• _Information provided_:
::::
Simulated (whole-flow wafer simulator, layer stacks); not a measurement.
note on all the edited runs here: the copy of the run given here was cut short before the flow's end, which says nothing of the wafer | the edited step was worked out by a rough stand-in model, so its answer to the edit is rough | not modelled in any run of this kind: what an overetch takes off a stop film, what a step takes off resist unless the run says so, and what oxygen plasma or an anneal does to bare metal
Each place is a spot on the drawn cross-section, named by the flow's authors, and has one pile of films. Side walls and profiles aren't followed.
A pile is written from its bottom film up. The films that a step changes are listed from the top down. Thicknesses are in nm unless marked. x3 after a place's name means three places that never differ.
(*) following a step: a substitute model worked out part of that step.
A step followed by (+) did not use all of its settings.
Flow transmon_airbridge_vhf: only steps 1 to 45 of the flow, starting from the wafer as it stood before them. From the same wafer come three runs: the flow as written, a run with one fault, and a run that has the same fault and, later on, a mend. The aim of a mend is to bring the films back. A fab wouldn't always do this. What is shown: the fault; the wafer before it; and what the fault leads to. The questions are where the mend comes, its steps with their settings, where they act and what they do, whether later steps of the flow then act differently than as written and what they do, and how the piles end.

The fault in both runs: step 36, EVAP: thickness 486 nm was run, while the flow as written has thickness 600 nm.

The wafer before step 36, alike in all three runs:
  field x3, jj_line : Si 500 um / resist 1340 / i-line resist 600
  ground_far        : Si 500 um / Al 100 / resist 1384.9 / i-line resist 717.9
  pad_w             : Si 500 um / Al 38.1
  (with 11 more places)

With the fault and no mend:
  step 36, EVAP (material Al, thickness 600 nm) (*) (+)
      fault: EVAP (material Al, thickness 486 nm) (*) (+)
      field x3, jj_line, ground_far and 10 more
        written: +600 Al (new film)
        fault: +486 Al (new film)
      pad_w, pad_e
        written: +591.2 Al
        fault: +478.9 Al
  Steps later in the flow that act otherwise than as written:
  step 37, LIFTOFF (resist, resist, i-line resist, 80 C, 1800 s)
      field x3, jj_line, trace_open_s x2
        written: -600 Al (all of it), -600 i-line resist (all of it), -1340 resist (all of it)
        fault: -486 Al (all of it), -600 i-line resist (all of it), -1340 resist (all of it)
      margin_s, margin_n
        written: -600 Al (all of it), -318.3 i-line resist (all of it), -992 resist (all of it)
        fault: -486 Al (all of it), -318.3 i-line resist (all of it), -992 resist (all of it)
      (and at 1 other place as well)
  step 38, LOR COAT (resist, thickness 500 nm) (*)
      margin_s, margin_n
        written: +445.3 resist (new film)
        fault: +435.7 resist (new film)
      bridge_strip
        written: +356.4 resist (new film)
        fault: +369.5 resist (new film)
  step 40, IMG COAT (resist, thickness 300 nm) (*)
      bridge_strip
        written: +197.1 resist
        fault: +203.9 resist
::::

• _Exercise_:
Transcribe the lines from the first line of the records through the line that contains "note on all", both included, and add nothing else.

• _Answer space_:
Simulated (whole-flow wafer simulator, layer stacks); not a measurement.
note on all the edited runs here: the copy of the run given here was cut short before the flow's end, which says nothing of the wafer | the edited step was worked out by a rough stand-in model, so its answer to the edit is rough | not modelled in any run of this kind: what an overetch takes off a stop film, what a step takes off resist unless the run says so, and what oxygen plasma or an anneal does to bare metal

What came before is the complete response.